ASSIGNMENT: Each line of the data below must be given again exactly as written.

DATASET:
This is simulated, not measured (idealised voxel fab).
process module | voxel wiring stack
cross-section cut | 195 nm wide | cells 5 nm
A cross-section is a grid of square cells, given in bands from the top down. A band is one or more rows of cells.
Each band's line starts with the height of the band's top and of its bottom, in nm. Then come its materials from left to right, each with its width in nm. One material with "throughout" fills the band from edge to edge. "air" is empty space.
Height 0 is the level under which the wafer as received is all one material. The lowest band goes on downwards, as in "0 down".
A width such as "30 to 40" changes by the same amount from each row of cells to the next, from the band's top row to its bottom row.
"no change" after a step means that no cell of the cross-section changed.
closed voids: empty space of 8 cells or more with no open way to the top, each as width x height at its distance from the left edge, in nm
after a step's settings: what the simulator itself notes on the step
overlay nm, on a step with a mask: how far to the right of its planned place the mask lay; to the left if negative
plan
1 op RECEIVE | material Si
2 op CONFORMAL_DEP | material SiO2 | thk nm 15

EXERCISE RESPONSE:
This is simulated, not measured (idealised voxel fab).
process module | voxel wiring stack
cross-section cut | 195 nm wide | cells 5 nm
A cross-section is a grid of square cells, given in bands from the top down. A band is one or more rows of cells.
Each band's line starts with the height of the band's top and of its bottom, in nm. Then come its materials from left to right, each with its width in nm. One material with "throughout" fills the band from edge to edge. "air" is empty space.
Height 0 is the level under which the wafer as received is all one material. The lowest band goes on downwards, as in "0 down".
A width such as "30 to 40" changes by the same amount from each row of cells to the next, from the band's top row to its bottom row.
"no change" after a step means that no cell of the cross-section changed.
closed voids: empty space of 8 cells or more with no open way to the top, each as width x height at its distance from the left edge, in nm
after a step's settings: what the simulator itself notes on the step
overlay nm, on a step with a mask: how far to the right of its planned place the mask lay; to the left if negative
plan
1 op RECEIVE | material Si
2 op CONFORMAL_DEP | material SiO2 | thk nm 15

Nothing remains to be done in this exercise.